> GIVEN RECORDS:
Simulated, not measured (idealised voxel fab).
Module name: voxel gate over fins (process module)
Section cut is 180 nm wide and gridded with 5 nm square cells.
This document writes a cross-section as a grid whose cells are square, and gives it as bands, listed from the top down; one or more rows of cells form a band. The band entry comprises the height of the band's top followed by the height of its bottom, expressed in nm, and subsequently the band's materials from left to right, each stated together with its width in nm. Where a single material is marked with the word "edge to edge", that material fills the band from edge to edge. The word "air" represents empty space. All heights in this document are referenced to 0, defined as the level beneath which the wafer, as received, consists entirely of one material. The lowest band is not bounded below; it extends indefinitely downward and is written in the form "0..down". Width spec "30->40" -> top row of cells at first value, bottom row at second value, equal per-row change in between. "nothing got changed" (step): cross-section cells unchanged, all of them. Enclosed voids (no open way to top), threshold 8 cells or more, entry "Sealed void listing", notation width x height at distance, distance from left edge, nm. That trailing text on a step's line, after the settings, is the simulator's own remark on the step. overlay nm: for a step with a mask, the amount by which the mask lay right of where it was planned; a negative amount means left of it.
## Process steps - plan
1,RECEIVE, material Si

> ACTION ITEM: For this exercise, set down all of the entries again word for word.

> WRITTEN REPLY:
Simulated, not measured (idealised voxel fab).
Module name: voxel gate over fins (process module)
Section cut is 180 nm wide and gridded with 5 nm square cells.
This document writes a cross-section as a grid whose cells are square, and gives it as bands, listed from the top down; one or more rows of cells form a band. The band entry comprises the height of the band's top followed by the height of its bottom, expressed in nm, and subsequently the band's materials from left to right, each stated together with its width in nm. Where a single material is marked with the word "edge to edge", that material fills the band from edge to edge. The word "air" represents empty space. All heights in this document are referenced to 0, defined as the level beneath which the wafer, as received, consists entirely of one material. The lowest band is not bounded below; it extends indefinitely downward and is written in the form "0..down". Width spec "30->40" -> top row of cells at first value, bottom row at second value, equal per-row change in between. "nothing got changed" (step): cross-section cells unchanged, all of them. Enclosed voids (no open way to top), threshold 8 cells or more, entry "Sealed void listing", notation width x height at distance, distance from left edge, nm. That trailing text on a step's line, after the settings, is the simulator's own remark on the step. overlay nm: for a step with a mask, the amount by which the mask lay right of where it was planned; a negative amount means left of it.
## Process steps - plan
1,RECEIVE, material Si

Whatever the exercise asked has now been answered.